Task item —
Only the lines below starting at the one containing "S2: pressure of the wafer on the pad; psi" and ending at the one containing "Run 6, hour" belong in the answer, each copied exactly.

Extracted information —
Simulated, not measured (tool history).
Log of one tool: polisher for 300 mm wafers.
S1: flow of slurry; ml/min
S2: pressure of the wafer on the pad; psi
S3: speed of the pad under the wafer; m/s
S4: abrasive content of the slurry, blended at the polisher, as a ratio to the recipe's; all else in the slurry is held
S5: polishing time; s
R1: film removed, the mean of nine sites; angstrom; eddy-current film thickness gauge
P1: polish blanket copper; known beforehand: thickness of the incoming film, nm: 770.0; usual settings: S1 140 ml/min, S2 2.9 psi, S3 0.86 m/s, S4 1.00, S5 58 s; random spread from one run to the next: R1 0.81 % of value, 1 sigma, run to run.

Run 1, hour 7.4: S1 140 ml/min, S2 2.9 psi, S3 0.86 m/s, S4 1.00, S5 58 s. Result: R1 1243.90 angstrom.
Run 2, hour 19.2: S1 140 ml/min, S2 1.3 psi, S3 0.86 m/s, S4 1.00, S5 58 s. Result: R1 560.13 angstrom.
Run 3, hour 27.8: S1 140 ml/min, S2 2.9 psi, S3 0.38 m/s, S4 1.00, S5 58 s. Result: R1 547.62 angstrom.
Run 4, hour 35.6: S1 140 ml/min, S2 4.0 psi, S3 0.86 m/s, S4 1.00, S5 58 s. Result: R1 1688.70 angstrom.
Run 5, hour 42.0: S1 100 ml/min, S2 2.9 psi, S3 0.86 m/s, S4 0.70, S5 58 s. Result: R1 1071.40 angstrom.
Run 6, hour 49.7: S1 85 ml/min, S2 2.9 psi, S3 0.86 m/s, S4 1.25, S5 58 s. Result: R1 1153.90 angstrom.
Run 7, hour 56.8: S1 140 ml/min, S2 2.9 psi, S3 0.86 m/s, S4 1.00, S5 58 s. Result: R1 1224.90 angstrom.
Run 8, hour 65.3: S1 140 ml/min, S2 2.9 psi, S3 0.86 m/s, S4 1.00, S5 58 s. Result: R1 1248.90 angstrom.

Exercise output —
S2: pressure of the wafer on the pad; psi
S3: speed of the pad under the wafer; m/s
S4: abrasive content of the slurry, blended at the polisher, as a ratio to the recipe's; all else in the slurry is held
S5: polishing time; s
R1: film removed, the mean of nine sites; angstrom; eddy-current film thickness gauge
P1: polish blanket copper; known beforehand: thickness of the incoming film, nm: 770.0; usual settings: S1 140 ml/min, S2 2.9 psi, S3 0.86 m/s, S4 1.00, S5 58 s; random spread from one run to the next: R1 0.81 % of value, 1 sigma, run to run.

Run 1, hour 7.4: S1 140 ml/min, S2 2.9 psi, S3 0.86 m/s, S4 1.00, S5 58 s. Result: R1 1243.90 angstrom.
Run 2, hour 19.2: S1 140 ml/min, S2 1.3 psi, S3 0.86 m/s, S4 1.00, S5 58 s. Result: R1 560.13 angstrom.
Run 3, hour 27.8: S1 140 ml/min, S2 2.9 psi, S3 0.38 m/s, S4 1.00, S5 58 s. Result: R1 547.62 angstrom.
Run 4, hour 35.6: S1 140 ml/min, S2 4.0 psi, S3 0.86 m/s, S4 1.00, S5 58 s. Result: R1 1688.70 angstrom.
Run 5, hour 42.0: S1 100 ml/min, S2 2.9 psi, S3 0.86 m/s, S4 0.70, S5 58 s. Result: R1 1071.40 angstrom.
Run 6, hour 49.7: S1 85 ml/min, S2 2.9 psi, S3 0.86 m/s, S4 1.25, S5 58 s. Result: R1 1153.90 angstrom.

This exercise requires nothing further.